> **Exercise**
Extract each record and reproduce it exactly.

> **Recorded information**
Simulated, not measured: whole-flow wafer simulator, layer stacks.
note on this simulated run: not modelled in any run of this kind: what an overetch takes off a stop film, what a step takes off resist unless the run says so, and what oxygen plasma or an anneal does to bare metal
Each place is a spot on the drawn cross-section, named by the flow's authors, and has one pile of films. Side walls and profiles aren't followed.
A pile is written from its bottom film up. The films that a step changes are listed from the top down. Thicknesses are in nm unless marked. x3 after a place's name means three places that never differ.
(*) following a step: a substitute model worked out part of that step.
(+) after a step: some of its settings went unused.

> **Expected answer**
Simulated, not measured: whole-flow wafer simulator, layer stacks.
note on this simulated run: not modelled in any run of this kind: what an overetch takes off a stop film, what a step takes off resist unless the run says so, and what oxygen plasma or an anneal does to bare metal
Each place is a spot on the drawn cross-section, named by the flow's authors, and has one pile of films. Side walls and profiles aren't followed.
A pile is written from its bottom film up. The films that a step changes are listed from the top down. Thicknesses are in nm unless marked. x3 after a place's name means three places that never differ.
(*) following a step: a substitute model worked out part of that step.
(+) after a step: some of its settings went unused.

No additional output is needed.